[ENTRIES SUPPLIED]
┄┄┄┄┄┄┄┄┄┄
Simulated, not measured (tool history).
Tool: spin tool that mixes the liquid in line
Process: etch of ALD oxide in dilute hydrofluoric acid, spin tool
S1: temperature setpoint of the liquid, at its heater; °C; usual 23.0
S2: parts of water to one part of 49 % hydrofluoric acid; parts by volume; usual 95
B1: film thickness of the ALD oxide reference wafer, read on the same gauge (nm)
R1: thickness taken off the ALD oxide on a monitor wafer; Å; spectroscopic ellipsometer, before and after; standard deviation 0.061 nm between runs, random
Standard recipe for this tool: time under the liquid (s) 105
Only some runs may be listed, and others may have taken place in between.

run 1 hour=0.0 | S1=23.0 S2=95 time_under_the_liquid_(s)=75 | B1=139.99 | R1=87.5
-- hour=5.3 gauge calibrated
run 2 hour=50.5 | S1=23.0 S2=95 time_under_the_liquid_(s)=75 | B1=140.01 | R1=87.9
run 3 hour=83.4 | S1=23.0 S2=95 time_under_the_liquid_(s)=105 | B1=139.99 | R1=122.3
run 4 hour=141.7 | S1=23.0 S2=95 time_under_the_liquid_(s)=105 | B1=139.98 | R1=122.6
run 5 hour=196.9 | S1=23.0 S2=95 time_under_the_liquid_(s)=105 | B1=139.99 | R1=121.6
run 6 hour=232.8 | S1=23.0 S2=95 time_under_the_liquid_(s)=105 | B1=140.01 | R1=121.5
┄┄┄┄┄┄┄┄┄┄

[WORK ITEM] Give back all the records exactly as they stand.

[EXERCISE OUTPUT]
Simulated, not measured (tool history).
Tool: spin tool that mixes the liquid in line
Process: etch of ALD oxide in dilute hydrofluoric acid, spin tool
S1: temperature setpoint of the liquid, at its heater; °C; usual 23.0
S2: parts of water to one part of 49 % hydrofluoric acid; parts by volume; usual 95
B1: film thickness of the ALD oxide reference wafer, read on the same gauge (nm)
R1: thickness taken off the ALD oxide on a monitor wafer; Å; spectroscopic ellipsometer, before and after; standard deviation 0.061 nm between runs, random
Standard recipe for this tool: time under the liquid (s) 105
Only some runs may be listed, and others may have taken place in between.

run 1 hour=0.0 | S1=23.0 S2=95 time_under_the_liquid_(s)=75 | B1=139.99 | R1=87.5
-- hour=5.3 gauge calibrated
run 2 hour=50.5 | S1=23.0 S2=95 time_under_the_liquid_(s)=75 | B1=140.01 | R1=87.9
run 3 hour=83.4 | S1=23.0 S2=95 time_under_the_liquid_(s)=105 | B1=139.99 | R1=122.3
run 4 hour=141.7 | S1=23.0 S2=95 time_under_the_liquid_(s)=105 | B1=139.98 | R1=122.6
run 5 hour=196.9 | S1=23.0 S2=95 time_under_the_liquid_(s)=105 | B1=139.99 | R1=121.6
run 6 hour=232.8 | S1=23.0 S2=95 time_under_the_liquid_(s)=105 | B1=140.01 | R1=121.5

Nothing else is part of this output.